■ Required action ■
What the task needs is the data below, written out verbatim.

■ Data under study ■
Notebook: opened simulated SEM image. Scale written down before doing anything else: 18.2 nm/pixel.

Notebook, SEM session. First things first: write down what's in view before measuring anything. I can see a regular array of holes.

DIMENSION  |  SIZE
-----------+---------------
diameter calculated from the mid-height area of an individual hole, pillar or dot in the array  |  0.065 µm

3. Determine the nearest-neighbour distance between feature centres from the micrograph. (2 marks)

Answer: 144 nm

■ Worked solution ■
Notebook: opened simulated SEM image. Scale written down before doing anything else: 18.2 nm/pixel.

Notebook, SEM session. First things first: write down what's in view before measuring anything. I can see a regular array of holes.

DIMENSION  |  SIZE
-----------+---------------
diameter calculated from the mid-height area of an individual hole, pillar or dot in the array  |  0.065 µm

3. Determine the nearest-neighbour distance between feature centres from the micrograph. (2 marks)

Answer: 144 nm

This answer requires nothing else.